⟨
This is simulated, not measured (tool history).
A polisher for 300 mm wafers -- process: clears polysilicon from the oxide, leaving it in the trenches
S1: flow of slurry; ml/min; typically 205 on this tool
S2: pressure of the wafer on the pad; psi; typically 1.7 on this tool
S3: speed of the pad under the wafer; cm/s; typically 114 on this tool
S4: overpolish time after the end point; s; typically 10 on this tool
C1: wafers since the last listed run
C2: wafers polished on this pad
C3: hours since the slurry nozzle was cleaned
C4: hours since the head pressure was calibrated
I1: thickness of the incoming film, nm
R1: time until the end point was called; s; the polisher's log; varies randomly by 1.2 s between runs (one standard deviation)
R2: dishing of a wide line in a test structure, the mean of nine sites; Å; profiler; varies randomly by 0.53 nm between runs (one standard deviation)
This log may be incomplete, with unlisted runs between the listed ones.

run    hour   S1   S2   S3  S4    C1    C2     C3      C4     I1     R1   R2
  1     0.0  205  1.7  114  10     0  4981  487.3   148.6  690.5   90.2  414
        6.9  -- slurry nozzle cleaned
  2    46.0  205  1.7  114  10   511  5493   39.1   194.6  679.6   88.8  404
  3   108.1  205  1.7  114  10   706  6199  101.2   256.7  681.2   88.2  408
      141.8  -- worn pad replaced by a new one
⟩

WORK REQUEST: Please give an exact copy of the entries above, from the line with "C4: hours since" down to the line with "R1: time until", inclusive, and nothing else.

RESULT:
C4: hours since the head pressure was calibrated
I1: thickness of the incoming film, nm
R1: time until the end point was called; s; the polisher's log; varies randomly by 1.2 s between runs (one standard deviation)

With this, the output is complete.